*Work item*
In the data that follows, each entry is to be restated exactly.

*Data excerpts*
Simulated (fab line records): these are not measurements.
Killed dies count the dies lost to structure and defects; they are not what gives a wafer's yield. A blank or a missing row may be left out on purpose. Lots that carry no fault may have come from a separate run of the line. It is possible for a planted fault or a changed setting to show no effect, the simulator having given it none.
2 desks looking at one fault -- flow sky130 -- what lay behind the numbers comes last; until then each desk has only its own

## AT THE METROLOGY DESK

*Response area*
Simulated (fab line records): these are not measurements.
Killed dies count the dies lost to structure and defects; they are not what gives a wafer's yield. A blank or a missing row may be left out on purpose. Lots that carry no fault may have come from a separate run of the line. It is possible for a planted fault or a changed setting to show no effect, the simulator having given it none.
2 desks looking at one fault -- flow sky130 -- what lay behind the numbers comes last; until then each desk has only its own

## AT THE METROLOGY DESK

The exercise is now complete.